## GIVEN RECORDS
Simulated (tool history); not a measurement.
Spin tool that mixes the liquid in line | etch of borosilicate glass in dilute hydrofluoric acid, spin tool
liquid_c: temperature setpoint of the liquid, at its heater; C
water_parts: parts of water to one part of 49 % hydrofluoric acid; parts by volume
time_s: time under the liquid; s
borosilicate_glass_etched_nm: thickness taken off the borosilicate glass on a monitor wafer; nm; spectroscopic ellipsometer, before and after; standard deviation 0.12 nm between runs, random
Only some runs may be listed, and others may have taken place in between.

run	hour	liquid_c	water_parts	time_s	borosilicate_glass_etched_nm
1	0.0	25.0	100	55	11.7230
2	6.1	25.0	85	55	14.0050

## TASK ITEM
An exact reproduction of the listing is needed.

## EXPECTED ANSWER
Simulated (tool history); not a measurement.
Spin tool that mixes the liquid in line | etch of borosilicate glass in dilute hydrofluoric acid, spin tool
liquid_c: temperature setpoint of the liquid, at its heater; C
water_parts: parts of water to one part of 49 % hydrofluoric acid; parts by volume
time_s: time under the liquid; s
borosilicate_glass_etched_nm: thickness taken off the borosilicate glass on a monitor wafer; nm; spectroscopic ellipsometer, before and after; standard deviation 0.12 nm between runs, random
Only some runs may be listed, and others may have taken place in between.

run	hour	liquid_c	water_parts	time_s	borosilicate_glass_etched_nm
1	0.0	25.0	100	55	11.7230
2	6.1	25.0	85	55	14.0050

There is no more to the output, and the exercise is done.